Restate the listing exactly and in full.

☆ ☆ ☆ ☆ ☆
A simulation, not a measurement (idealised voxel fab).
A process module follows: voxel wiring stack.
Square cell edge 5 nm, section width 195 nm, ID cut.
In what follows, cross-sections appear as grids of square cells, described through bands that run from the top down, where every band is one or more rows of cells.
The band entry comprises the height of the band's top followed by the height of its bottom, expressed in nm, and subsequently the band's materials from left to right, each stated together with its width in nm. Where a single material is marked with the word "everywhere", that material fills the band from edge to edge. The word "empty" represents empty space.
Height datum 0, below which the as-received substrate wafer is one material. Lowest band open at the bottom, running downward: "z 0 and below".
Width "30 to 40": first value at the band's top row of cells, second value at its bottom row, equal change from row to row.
☆ ☆ ☆ ☆ ☆

### Response box
A simulation, not a measurement (idealised voxel fab).
A process module follows: voxel wiring stack.
Square cell edge 5 nm, section width 195 nm, ID cut.
In what follows, cross-sections appear as grids of square cells, described through bands that run from the top down, where every band is one or more rows of cells.
The band entry comprises the height of the band's top followed by the height of its bottom, expressed in nm, and subsequently the band's materials from left to right, each stated together with its width in nm. Where a single material is marked with the word "everywhere", that material fills the band from edge to edge. The word "empty" represents empty space.
Height datum 0, below which the as-received substrate wafer is one material. Lowest band open at the bottom, running downward: "z 0 and below".
Width "30 to 40": first value at the band's top row of cells, second value at its bottom row, equal change from row to row.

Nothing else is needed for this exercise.